Work item: Copy exactly the lines from the start of the data below through the one that carries "removed_edge: film removed", and only those.

###

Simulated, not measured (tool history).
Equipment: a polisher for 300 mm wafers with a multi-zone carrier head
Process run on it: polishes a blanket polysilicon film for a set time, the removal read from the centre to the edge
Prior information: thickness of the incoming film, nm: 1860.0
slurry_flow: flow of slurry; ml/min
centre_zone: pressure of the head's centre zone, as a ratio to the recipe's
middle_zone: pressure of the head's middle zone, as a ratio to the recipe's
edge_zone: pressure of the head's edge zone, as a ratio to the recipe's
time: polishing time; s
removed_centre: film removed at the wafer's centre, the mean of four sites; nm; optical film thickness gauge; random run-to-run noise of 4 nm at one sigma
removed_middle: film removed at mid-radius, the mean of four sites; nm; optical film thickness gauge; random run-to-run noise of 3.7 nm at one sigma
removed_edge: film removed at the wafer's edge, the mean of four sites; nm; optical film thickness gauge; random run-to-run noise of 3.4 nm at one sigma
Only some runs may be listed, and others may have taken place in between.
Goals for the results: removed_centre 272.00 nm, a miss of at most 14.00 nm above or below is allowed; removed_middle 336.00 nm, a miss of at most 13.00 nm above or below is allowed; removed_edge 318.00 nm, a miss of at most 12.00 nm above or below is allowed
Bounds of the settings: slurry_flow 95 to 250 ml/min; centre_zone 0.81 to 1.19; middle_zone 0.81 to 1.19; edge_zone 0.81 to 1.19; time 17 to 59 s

###

Answer space:
Simulated, not measured (tool history).
Equipment: a polisher for 300 mm wafers with a multi-zone carrier head
Process run on it: polishes a blanket polysilicon film for a set time, the removal read from the centre to the edge
Prior information: thickness of the incoming film, nm: 1860.0
slurry_flow: flow of slurry; ml/min
centre_zone: pressure of the head's centre zone, as a ratio to the recipe's
middle_zone: pressure of the head's middle zone, as a ratio to the recipe's
edge_zone: pressure of the head's edge zone, as a ratio to the recipe's
time: polishing time; s
removed_centre: film removed at the wafer's centre, the mean of four sites; nm; optical film thickness gauge; random run-to-run noise of 4 nm at one sigma
removed_middle: film removed at mid-radius, the mean of four sites; nm; optical film thickness gauge; random run-to-run noise of 3.7 nm at one sigma
removed_edge: film removed at the wafer's edge, the mean of four sites; nm; optical film thickness gauge; random run-to-run noise of 3.4 nm at one sigma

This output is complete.